=== GIVEN DATA ===

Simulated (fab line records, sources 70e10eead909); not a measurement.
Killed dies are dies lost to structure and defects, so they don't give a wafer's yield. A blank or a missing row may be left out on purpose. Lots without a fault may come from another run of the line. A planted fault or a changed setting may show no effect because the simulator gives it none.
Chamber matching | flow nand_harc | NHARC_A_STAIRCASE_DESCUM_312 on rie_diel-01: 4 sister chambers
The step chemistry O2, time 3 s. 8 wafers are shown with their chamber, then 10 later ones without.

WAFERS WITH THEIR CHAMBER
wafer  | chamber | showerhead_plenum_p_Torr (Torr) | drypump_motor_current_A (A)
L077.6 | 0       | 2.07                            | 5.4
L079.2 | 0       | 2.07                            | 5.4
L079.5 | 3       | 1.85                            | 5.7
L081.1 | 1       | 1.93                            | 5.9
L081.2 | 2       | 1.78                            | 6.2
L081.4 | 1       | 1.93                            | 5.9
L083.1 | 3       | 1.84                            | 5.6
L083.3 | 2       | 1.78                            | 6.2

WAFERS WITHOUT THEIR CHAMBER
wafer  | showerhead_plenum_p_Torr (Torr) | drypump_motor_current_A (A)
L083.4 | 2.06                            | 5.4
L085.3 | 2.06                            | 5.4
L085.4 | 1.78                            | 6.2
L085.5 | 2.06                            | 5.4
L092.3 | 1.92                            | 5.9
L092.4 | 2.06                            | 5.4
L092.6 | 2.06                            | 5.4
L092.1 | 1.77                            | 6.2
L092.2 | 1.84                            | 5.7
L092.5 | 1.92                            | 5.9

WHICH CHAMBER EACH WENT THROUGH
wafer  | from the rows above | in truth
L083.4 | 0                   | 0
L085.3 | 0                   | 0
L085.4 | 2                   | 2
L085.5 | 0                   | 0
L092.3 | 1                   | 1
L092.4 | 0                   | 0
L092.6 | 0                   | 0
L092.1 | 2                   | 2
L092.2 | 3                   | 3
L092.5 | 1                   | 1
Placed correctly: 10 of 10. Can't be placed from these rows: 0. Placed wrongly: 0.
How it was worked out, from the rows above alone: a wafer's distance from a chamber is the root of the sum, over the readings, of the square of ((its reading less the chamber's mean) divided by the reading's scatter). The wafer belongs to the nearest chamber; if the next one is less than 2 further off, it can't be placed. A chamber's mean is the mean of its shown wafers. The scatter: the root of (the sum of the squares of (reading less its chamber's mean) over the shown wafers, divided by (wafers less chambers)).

===

_WORK ITEM_
Ending with the line containing "L092.3 | 1.92", please print exactly the lines of the material above from its first line onward, and nothing else.

_WRITTEN RESPONSE_
Simulated (fab line records, sources 70e10eead909); not a measurement.
Killed dies are dies lost to structure and defects, so they don't give a wafer's yield. A blank or a missing row may be left out on purpose. Lots without a fault may come from another run of the line. A planted fault or a changed setting may show no effect because the simulator gives it none.
Chamber matching | flow nand_harc | NHARC_A_STAIRCASE_DESCUM_312 on rie_diel-01: 4 sister chambers
The step chemistry O2, time 3 s. 8 wafers are shown with their chamber, then 10 later ones without.

WAFERS WITH THEIR CHAMBER
wafer  | chamber | showerhead_plenum_p_Torr (Torr) | drypump_motor_current_A (A)
L077.6 | 0       | 2.07                            | 5.4
L079.2 | 0       | 2.07                            | 5.4
L079.5 | 3       | 1.85                            | 5.7
L081.1 | 1       | 1.93                            | 5.9
L081.2 | 2       | 1.78                            | 6.2
L081.4 | 1       | 1.93                            | 5.9
L083.1 | 3       | 1.84                            | 5.6
L083.3 | 2       | 1.78                            | 6.2

WAFERS WITHOUT THEIR CHAMBER
wafer  | showerhead_plenum_p_Torr (Torr) | drypump_motor_current_A (A)
L083.4 | 2.06                            | 5.4
L085.3 | 2.06                            | 5.4
L085.4 | 1.78                            | 6.2
L085.5 | 2.06                            | 5.4
L092.3 | 1.92                            | 5.9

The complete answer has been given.